--------------------------------
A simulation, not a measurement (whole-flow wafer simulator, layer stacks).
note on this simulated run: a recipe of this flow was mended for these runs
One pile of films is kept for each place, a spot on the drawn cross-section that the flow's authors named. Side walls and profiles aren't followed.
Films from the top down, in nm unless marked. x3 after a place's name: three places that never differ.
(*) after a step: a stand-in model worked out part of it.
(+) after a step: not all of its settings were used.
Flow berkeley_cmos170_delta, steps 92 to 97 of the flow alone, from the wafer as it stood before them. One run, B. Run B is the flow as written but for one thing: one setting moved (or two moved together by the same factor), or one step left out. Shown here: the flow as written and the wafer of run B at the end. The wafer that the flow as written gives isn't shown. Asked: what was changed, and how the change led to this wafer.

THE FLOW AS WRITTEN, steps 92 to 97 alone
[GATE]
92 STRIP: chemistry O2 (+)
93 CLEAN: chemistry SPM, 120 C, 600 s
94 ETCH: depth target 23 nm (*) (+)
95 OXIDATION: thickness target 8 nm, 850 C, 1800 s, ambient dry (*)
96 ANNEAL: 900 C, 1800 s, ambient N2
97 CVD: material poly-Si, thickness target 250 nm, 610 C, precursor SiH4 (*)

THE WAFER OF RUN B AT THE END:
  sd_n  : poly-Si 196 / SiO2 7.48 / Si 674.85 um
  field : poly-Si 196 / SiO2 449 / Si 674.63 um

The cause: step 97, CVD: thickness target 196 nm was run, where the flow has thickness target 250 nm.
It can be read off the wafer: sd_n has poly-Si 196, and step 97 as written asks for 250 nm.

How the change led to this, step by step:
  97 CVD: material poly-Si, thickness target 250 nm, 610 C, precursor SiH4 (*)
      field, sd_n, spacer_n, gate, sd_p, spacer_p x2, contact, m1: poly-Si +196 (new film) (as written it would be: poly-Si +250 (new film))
--------------------------------

Action item: Print the lines above from the one with "One pile of" through the one with "The cause: step", both included, exactly as written and nothing more.

Task answer:
One pile of films is kept for each place, a spot on the drawn cross-section that the flow's authors named. Side walls and profiles aren't followed.
Films from the top down, in nm unless marked. x3 after a place's name: three places that never differ.
(*) after a step: a stand-in model worked out part of it.
(+) after a step: not all of its settings were used.
Flow berkeley_cmos170_delta, steps 92 to 97 of the flow alone, from the wafer as it stood before them. One run, B. Run B is the flow as written but for one thing: one setting moved (or two moved together by the same factor), or one step left out. Shown here: the flow as written and the wafer of run B at the end. The wafer that the flow as written gives isn't shown. Asked: what was changed, and how the change led to this wafer.

THE FLOW AS WRITTEN, steps 92 to 97 alone
[GATE]
92 STRIP: chemistry O2 (+)
93 CLEAN: chemistry SPM, 120 C, 600 s
94 ETCH: depth target 23 nm (*) (+)
95 OXIDATION: thickness target 8 nm, 850 C, 1800 s, ambient dry (*)
96 ANNEAL: 900 C, 1800 s, ambient N2
97 CVD: material poly-Si, thickness target 250 nm, 610 C, precursor SiH4 (*)

THE WAFER OF RUN B AT THE END:
  sd_n  : poly-Si 196 / SiO2 7.48 / Si 674.85 um
  field : poly-Si 196 / SiO2 449 / Si 674.63 um

The cause: step 97, CVD: thickness target 196 nm was run, where the flow has thickness target 250 nm.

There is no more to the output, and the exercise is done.